▸ Data to examine
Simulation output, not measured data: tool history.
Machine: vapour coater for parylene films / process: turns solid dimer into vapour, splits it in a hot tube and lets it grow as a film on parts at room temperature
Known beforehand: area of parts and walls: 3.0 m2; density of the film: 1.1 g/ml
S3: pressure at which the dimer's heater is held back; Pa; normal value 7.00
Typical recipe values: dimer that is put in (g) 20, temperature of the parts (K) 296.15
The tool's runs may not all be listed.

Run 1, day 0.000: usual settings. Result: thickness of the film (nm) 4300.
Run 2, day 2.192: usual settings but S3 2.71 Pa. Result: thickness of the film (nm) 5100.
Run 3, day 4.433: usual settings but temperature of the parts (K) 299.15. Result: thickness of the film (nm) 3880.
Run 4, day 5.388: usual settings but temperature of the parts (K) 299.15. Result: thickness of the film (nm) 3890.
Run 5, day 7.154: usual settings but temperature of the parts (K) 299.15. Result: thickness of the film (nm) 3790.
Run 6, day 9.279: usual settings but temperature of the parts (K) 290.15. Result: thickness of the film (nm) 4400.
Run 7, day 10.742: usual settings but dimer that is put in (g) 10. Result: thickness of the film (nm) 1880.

▸ Required action
Go through the material above and output exactly the lines from the one containing "Typical recipe values: dimer" through the one containing "Run 6, day 9.279: usual".

▸ Reply
Typical recipe values: dimer that is put in (g) 20, temperature of the parts (K) 296.15
The tool's runs may not all be listed.

Run 1, day 0.000: usual settings. Result: thickness of the film (nm) 4300.
Run 2, day 2.192: usual settings but S3 2.71 Pa. Result: thickness of the film (nm) 5100.
Run 3, day 4.433: usual settings but temperature of the parts (K) 299.15. Result: thickness of the film (nm) 3880.
Run 4, day 5.388: usual settings but temperature of the parts (K) 299.15. Result: thickness of the film (nm) 3890.
Run 5, day 7.154: usual settings but temperature of the parts (K) 299.15. Result: thickness of the film (nm) 3790.
Run 6, day 9.279: usual settings but temperature of the parts (K) 290.15. Result: thickness of the film (nm) 4400.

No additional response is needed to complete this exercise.